• [Excerpted data]:
______________________________
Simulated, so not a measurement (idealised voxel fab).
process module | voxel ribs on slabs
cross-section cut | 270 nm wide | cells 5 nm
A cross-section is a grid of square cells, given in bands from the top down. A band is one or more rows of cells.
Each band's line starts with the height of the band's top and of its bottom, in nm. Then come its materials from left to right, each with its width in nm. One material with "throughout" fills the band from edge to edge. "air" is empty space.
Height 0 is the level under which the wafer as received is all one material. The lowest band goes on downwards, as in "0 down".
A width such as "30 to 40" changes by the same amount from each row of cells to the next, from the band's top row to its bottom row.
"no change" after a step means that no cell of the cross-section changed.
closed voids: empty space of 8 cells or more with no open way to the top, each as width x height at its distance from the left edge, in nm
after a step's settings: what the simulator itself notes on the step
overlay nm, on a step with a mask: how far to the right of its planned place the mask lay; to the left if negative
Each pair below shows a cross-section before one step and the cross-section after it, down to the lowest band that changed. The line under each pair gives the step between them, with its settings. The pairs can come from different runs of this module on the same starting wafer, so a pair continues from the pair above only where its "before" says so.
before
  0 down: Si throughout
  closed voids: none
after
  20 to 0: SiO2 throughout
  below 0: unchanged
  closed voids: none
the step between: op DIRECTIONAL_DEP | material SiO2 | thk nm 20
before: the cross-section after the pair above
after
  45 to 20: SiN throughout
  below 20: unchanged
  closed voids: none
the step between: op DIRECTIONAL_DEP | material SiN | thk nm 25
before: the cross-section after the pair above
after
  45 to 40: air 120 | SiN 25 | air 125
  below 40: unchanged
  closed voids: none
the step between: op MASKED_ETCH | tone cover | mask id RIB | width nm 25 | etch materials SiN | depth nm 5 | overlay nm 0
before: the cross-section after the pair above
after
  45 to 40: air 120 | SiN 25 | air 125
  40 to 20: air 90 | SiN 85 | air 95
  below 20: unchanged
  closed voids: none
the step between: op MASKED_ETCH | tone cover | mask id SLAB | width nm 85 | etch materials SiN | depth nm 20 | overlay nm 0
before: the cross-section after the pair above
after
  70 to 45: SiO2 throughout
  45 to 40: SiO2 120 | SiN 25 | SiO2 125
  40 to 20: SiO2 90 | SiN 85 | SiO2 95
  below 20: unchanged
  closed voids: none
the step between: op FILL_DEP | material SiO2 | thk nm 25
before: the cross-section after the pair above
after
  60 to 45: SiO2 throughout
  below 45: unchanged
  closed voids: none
______________________________

• [Task item]: The expected response is the material above given again line by line, from its first line to the line holding "A cross-section is", inclusive.

• [Exercise result]:
Simulated, so not a measurement (idealised voxel fab).
process module | voxel ribs on slabs
cross-section cut | 270 nm wide | cells 5 nm
A cross-section is a grid of square cells, given in bands from the top down. A band is one or more rows of cells.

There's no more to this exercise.